## Available data

-------------------------

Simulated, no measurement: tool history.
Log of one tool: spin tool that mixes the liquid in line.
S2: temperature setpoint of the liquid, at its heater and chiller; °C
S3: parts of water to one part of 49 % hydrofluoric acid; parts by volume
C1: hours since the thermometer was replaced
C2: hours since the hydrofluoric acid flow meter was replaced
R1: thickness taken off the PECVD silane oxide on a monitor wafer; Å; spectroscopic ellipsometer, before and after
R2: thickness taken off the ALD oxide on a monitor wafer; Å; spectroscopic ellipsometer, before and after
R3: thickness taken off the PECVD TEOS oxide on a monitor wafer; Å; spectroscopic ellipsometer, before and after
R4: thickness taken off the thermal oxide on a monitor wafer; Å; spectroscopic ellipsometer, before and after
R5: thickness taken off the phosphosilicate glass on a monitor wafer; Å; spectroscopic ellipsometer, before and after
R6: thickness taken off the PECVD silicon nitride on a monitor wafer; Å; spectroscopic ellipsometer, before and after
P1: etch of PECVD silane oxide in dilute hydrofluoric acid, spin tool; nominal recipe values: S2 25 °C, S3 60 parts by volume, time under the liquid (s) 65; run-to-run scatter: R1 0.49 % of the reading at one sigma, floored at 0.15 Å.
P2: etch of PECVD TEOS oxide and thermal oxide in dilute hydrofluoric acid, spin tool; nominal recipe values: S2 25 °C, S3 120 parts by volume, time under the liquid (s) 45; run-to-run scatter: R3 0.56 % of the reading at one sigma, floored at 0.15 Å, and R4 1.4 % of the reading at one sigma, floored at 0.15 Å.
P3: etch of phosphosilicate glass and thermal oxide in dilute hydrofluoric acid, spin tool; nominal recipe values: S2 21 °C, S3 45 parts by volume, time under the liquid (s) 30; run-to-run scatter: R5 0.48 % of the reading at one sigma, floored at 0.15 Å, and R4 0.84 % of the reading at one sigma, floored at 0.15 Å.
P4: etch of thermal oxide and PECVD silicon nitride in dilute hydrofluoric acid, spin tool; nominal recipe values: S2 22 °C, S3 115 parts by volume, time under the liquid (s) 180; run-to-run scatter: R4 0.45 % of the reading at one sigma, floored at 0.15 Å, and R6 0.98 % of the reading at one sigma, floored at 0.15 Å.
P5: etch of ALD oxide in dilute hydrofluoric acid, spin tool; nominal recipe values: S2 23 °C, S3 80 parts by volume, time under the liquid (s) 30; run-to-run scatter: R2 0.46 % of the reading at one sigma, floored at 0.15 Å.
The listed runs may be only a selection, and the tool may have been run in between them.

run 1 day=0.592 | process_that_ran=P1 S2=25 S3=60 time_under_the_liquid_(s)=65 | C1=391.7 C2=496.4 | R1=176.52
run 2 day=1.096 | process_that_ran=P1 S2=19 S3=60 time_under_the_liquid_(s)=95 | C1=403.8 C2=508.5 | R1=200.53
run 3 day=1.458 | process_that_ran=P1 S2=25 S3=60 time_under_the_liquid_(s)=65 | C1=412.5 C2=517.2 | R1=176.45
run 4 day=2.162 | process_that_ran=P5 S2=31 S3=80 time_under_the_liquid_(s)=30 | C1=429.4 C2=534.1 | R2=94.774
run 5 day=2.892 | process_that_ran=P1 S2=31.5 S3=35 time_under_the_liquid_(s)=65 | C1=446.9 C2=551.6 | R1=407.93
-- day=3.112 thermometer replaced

-------------------------

## Activity
Could you transcribe the entries above word for word, from the line with "R6: thickness taken" down to the line with "P1: etch of", keeping both?

## Response box
R6: thickness taken off the PECVD silicon nitride on a monitor wafer; Å; spectroscopic ellipsometer, before and after
P1: etch of PECVD silane oxide in dilute hydrofluoric acid, spin tool; nominal recipe values: S2 25 °C, S3 60 parts by volume, time under the liquid (s) 65; run-to-run scatter: R1 0.49 % of the reading at one sigma, floored at 0.15 Å.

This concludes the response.